Dataset records:

━━━━━━━━━━━━━━━━━━━━

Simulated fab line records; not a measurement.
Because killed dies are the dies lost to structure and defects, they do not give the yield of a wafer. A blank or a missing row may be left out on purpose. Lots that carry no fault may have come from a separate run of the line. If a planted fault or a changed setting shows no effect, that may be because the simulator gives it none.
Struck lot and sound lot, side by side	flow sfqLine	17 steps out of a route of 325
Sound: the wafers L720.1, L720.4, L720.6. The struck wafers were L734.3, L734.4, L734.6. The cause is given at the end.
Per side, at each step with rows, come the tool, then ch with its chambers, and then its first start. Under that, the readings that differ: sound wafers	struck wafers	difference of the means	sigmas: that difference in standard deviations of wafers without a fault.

━━━━━━━━━━━━━━━━━━━━

Work task: Print all the data exactly.

Solution:
Simulated fab line records; not a measurement.
Because killed dies are the dies lost to structure and defects, they do not give the yield of a wafer. A blank or a missing row may be left out on purpose. Lots that carry no fault may have come from a separate run of the line. If a planted fault or a changed setting shows no effect, that may be because the simulator gives it none.
Struck lot and sound lot, side by side	flow sfqLine	17 steps out of a route of 325
Sound: the wafers L720.1, L720.4, L720.6. The struck wafers were L734.3, L734.4, L734.6. The cause is given at the end.
Per side, at each step with rows, come the tool, then ch with its chambers, and then its first start. Under that, the readings that differ: sound wafers	struck wafers	difference of the means	sigmas: that difference in standard deviations of wafers without a fault.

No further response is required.